Supplied data:
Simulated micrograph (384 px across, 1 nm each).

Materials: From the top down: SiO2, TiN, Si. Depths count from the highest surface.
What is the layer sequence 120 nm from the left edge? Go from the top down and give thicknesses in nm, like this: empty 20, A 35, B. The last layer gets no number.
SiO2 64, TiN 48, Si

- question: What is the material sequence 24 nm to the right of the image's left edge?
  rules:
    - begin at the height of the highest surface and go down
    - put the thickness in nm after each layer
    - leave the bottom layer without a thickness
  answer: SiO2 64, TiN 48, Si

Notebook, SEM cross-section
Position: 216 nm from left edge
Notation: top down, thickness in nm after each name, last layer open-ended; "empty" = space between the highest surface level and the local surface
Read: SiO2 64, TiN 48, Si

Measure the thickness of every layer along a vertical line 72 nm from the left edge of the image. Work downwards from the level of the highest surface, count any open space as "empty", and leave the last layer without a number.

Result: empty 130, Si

Exercise: In the listing above, please copy exactly the lines from the first through the one that contains "Read: SiO2 64, TiN 48, Si", and no others.

Response box:
Simulated micrograph (384 px across, 1 nm each).

Materials: From the top down: SiO2, TiN, Si. Depths count from the highest surface.
What is the layer sequence 120 nm from the left edge? Go from the top down and give thicknesses in nm, like this: empty 20, A 35, B. The last layer gets no number.
SiO2 64, TiN 48, Si

- question: What is the material sequence 24 nm to the right of the image's left edge?
  rules:
    - begin at the height of the highest surface and go down
    - put the thickness in nm after each layer
    - leave the bottom layer without a thickness
  answer: SiO2 64, TiN 48, Si

Notebook, SEM cross-section
Position: 216 nm from left edge
Notation: top down, thickness in nm after each name, last layer open-ended; "empty" = space between the highest surface level and the local surface
Read: SiO2 64, TiN 48, Si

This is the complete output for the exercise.